→ **THE DATA**:
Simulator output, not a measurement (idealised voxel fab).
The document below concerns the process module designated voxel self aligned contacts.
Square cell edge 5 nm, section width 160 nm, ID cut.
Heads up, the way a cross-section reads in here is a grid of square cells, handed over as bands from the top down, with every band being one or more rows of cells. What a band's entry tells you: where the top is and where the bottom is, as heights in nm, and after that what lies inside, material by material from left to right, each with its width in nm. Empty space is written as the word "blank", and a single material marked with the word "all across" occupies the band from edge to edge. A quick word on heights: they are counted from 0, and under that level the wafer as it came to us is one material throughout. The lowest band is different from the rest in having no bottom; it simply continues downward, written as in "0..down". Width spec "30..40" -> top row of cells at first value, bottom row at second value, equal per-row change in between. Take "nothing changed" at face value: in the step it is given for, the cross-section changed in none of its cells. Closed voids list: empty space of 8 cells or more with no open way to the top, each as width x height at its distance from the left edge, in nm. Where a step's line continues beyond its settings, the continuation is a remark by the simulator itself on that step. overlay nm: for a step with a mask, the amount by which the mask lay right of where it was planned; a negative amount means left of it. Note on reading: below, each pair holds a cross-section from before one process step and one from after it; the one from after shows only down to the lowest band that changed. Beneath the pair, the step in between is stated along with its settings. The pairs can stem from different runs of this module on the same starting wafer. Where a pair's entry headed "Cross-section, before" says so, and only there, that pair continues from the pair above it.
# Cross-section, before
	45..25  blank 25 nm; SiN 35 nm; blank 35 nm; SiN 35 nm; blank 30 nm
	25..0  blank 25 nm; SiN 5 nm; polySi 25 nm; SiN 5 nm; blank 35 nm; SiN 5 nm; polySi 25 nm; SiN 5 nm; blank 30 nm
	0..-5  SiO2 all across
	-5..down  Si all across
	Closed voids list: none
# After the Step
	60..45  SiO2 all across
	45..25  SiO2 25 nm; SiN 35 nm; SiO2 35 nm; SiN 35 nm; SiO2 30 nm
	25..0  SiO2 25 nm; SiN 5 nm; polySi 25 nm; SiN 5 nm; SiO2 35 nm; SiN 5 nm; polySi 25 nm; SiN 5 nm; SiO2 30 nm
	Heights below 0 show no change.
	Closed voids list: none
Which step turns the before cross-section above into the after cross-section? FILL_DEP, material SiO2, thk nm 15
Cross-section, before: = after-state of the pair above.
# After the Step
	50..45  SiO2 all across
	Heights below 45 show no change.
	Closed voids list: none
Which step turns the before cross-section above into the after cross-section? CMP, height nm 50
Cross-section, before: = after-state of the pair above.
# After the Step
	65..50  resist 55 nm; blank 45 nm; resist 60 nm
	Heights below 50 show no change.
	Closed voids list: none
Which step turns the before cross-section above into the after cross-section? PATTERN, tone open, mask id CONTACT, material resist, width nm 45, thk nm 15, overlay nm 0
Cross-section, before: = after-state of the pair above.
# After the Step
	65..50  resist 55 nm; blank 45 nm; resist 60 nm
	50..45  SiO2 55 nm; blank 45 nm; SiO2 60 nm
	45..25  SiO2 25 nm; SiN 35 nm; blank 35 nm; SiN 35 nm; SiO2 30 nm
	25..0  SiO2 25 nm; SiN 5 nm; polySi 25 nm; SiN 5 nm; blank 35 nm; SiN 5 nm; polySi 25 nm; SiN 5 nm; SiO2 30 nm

→ **REQUIRED ACTION**: Please reproduce, exactly as written, the lines of the records from the first line through the one containing "Square cell edge".

→ **WRITTEN SOLUTION**:
Simulator output, not a measurement (idealised voxel fab).
The document below concerns the process module designated voxel self aligned contacts.
Square cell edge 5 nm, section width 160 nm, ID cut.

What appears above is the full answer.